* [Given entries]
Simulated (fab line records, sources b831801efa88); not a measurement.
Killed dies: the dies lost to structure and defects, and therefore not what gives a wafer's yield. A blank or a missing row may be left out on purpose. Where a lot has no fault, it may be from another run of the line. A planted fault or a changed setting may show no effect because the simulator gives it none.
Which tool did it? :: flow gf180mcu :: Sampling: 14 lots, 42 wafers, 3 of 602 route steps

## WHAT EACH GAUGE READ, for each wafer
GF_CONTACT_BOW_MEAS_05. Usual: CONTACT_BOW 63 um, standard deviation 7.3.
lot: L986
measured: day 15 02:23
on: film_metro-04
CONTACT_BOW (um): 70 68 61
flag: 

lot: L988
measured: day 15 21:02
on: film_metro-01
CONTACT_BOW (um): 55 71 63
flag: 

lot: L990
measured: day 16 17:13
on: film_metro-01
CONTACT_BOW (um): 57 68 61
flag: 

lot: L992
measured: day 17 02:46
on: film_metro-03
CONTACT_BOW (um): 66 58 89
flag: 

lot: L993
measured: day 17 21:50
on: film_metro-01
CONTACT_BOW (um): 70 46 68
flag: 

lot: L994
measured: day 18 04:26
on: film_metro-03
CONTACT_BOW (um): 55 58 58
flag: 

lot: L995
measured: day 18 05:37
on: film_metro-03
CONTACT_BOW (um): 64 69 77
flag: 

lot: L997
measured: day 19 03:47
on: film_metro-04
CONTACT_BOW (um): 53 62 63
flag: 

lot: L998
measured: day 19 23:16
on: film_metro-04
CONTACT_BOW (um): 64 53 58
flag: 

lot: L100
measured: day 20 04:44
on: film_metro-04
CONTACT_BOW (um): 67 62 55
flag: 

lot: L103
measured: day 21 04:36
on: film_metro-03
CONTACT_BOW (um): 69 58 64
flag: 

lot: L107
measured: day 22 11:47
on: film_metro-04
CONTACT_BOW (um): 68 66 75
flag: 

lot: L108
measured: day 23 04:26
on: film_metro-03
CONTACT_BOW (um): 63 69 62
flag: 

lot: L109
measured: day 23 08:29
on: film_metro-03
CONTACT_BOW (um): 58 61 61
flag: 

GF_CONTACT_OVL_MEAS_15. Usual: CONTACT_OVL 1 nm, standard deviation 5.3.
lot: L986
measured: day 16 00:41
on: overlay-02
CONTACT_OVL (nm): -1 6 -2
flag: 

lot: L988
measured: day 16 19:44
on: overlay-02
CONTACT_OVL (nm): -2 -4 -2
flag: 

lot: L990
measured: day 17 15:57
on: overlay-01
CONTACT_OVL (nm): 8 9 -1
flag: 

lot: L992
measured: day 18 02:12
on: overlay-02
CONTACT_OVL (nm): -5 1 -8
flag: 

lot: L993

* [Exercise]
There is a run of lines above from the one with "CONTACT_BOW (um): 69 58 64" to the one with "measured: day 17 15:57"; print exactly that run, both ends included, and nothing else.

* [Answer box]
CONTACT_BOW (um): 69 58 64
flag: 

lot: L107
measured: day 22 11:47
on: film_metro-04
CONTACT_BOW (um): 68 66 75
flag: 

lot: L108
measured: day 23 04:26
on: film_metro-03
CONTACT_BOW (um): 63 69 62
flag: 

lot: L109
measured: day 23 08:29
on: film_metro-03
CONTACT_BOW (um): 58 61 61
flag: 

GF_CONTACT_OVL_MEAS_15. Usual: CONTACT_OVL 1 nm, standard deviation 5.3.
lot: L986
measured: day 16 00:41
on: overlay-02
CONTACT_OVL (nm): -1 6 -2
flag: 

lot: L988
measured: day 16 19:44
on: overlay-02
CONTACT_OVL (nm): -2 -4 -2
flag: 

lot: L990
measured: day 17 15:57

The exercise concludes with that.